From the first line of the material below to the line containing "DDDDDDDDDDDDDUUD", repeat every line exactly and add nothing.

● EXTRACTED MATERIAL
◇ ◇ ◇ ◇ ◇ ◇ ◇
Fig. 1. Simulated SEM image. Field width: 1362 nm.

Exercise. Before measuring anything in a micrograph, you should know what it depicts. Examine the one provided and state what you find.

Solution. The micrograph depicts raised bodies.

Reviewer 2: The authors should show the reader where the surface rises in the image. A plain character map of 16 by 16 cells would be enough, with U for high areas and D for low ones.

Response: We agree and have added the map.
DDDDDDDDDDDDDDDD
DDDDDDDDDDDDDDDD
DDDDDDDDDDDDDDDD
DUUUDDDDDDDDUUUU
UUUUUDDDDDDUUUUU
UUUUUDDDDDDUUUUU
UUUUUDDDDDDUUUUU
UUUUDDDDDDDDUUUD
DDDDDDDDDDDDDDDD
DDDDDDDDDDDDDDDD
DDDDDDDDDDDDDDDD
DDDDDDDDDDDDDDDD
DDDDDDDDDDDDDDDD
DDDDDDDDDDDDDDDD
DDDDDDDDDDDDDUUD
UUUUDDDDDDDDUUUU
◇ ◇ ◇ ◇ ◇ ◇ ◇

● EXERCISE RESPONSE
Fig. 1. Simulated SEM image. Field width: 1362 nm.

Exercise. Before measuring anything in a micrograph, you should know what it depicts. Examine the one provided and state what you find.

Solution. The micrograph depicts raised bodies.

Reviewer 2: The authors should show the reader where the surface rises in the image. A plain character map of 16 by 16 cells would be enough, with U for high areas and D for low ones.

Response: We agree and have added the map.
DDDDDDDDDDDDDDDD
DDDDDDDDDDDDDDDD
DDDDDDDDDDDDDDDD
DUUUDDDDDDDDUUUU
UUUUUDDDDDDUUUUU
UUUUUDDDDDDUUUUU
UUUUUDDDDDDUUUUU
UUUUDDDDDDDDUUUD
DDDDDDDDDDDDDDDD
DDDDDDDDDDDDDDDD
DDDDDDDDDDDDDDDD
DDDDDDDDDDDDDDDD
DDDDDDDDDDDDDDDD
DDDDDDDDDDDDDDDD
DDDDDDDDDDDDDUUD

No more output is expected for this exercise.